Information:
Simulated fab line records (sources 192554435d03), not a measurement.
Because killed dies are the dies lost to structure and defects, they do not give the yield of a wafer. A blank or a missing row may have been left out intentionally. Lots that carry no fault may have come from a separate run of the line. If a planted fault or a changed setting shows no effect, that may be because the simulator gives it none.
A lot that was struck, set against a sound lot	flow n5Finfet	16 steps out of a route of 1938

Brief: Give the whole listing again, character for character.

Exercise output:
Simulated fab line records (sources 192554435d03), not a measurement.
Because killed dies are the dies lost to structure and defects, they do not give the yield of a wafer. A blank or a missing row may have been left out intentionally. Lots that carry no fault may have come from a separate run of the line. If a planted fault or a changed setting shows no effect, that may be because the simulator gives it none.
A lot that was struck, set against a sound lot	flow n5Finfet	16 steps out of a route of 1938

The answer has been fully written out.